The answer must be an exact reproduction of the lines from the start of the records below through the line containing "note on this", and nothing more.

#### [Recorded information]

━━━━

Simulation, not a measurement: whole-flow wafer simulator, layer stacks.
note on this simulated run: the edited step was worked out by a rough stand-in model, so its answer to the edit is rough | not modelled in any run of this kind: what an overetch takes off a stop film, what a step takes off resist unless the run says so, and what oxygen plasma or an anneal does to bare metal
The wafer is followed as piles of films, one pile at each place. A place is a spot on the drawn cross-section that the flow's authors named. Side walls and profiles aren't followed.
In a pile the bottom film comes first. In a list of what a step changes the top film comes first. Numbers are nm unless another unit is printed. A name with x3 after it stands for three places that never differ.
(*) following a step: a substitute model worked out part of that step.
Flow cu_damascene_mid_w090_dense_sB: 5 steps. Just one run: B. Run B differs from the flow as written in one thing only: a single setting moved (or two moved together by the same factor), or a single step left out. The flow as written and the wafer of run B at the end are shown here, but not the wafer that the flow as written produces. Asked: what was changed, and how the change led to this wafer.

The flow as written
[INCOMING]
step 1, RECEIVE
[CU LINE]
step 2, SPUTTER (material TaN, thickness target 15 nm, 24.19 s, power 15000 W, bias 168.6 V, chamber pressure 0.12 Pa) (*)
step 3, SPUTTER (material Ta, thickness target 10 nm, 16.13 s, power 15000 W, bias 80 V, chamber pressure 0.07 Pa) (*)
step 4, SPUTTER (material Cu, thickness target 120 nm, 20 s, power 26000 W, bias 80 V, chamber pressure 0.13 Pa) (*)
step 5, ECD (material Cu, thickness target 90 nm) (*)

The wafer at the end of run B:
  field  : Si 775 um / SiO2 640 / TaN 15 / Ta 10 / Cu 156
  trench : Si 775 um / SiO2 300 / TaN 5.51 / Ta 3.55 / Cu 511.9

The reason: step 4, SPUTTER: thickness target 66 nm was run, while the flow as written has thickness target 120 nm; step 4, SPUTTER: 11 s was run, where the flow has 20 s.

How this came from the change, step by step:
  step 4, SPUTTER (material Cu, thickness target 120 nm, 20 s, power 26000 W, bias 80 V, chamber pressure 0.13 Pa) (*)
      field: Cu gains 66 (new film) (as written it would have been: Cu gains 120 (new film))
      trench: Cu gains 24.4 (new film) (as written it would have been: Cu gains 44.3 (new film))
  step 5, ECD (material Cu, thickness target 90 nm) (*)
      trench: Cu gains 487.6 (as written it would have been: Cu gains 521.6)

━━━━

#### [Your response]
Simulation, not a measurement: whole-flow wafer simulator, layer stacks.
note on this simulated run: the edited step was worked out by a rough stand-in model, so its answer to the edit is rough | not modelled in any run of this kind: what an overetch takes off a stop film, what a step takes off resist unless the run says so, and what oxygen plasma or an anneal does to bare metal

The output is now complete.